Please retype all the records below exactly as they read.

-------------------------

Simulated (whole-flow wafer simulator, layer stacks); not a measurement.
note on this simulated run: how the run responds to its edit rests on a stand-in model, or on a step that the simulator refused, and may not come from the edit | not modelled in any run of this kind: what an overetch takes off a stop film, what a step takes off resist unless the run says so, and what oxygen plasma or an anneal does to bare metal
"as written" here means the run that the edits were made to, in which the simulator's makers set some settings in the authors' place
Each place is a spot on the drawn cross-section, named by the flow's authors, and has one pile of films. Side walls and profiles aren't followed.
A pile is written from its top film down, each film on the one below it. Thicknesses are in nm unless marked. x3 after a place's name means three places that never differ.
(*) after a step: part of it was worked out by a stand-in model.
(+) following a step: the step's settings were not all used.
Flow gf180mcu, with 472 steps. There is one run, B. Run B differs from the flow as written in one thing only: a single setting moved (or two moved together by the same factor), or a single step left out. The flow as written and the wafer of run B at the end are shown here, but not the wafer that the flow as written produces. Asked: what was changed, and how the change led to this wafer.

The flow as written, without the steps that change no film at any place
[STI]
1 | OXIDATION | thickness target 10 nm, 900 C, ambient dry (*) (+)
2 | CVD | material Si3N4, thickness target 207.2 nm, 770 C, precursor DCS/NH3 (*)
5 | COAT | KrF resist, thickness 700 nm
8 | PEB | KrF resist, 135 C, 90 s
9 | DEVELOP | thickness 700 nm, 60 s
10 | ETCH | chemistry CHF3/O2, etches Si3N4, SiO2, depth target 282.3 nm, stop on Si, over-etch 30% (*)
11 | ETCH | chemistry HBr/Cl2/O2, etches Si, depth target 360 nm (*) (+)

-------------------------

RESPONSE
Simulated (whole-flow wafer simulator, layer stacks); not a measurement.
note on this simulated run: how the run responds to its edit rests on a stand-in model, or on a step that the simulator refused, and may not come from the edit | not modelled in any run of this kind: what an overetch takes off a stop film, what a step takes off resist unless the run says so, and what oxygen plasma or an anneal does to bare metal
"as written" here means the run that the edits were made to, in which the simulator's makers set some settings in the authors' place
Each place is a spot on the drawn cross-section, named by the flow's authors, and has one pile of films. Side walls and profiles aren't followed.
A pile is written from its top film down, each film on the one below it. Thicknesses are in nm unless marked. x3 after a place's name means three places that never differ.
(*) after a step: part of it was worked out by a stand-in model.
(+) following a step: the step's settings were not all used.
Flow gf180mcu, with 472 steps. There is one run, B. Run B differs from the flow as written in one thing only: a single setting moved (or two moved together by the same factor), or a single step left out. The flow as written and the wafer of run B at the end are shown here, but not the wafer that the flow as written produces. Asked: what was changed, and how the change led to this wafer.

The flow as written, without the steps that change no film at any place
[STI]
1 | OXIDATION | thickness target 10 nm, 900 C, ambient dry (*) (+)
2 | CVD | material Si3N4, thickness target 207.2 nm, 770 C, precursor DCS/NH3 (*)
5 | COAT | KrF resist, thickness 700 nm
8 | PEB | KrF resist, 135 C, 90 s
9 | DEVELOP | thickness 700 nm, 60 s
10 | ETCH | chemistry CHF3/O2, etches Si3N4, SiO2, depth target 282.3 nm, stop on Si, over-etch 30% (*)
11 | ETCH | chemistry HBr/Cl2/O2, etches Si, depth target 360 nm (*) (+)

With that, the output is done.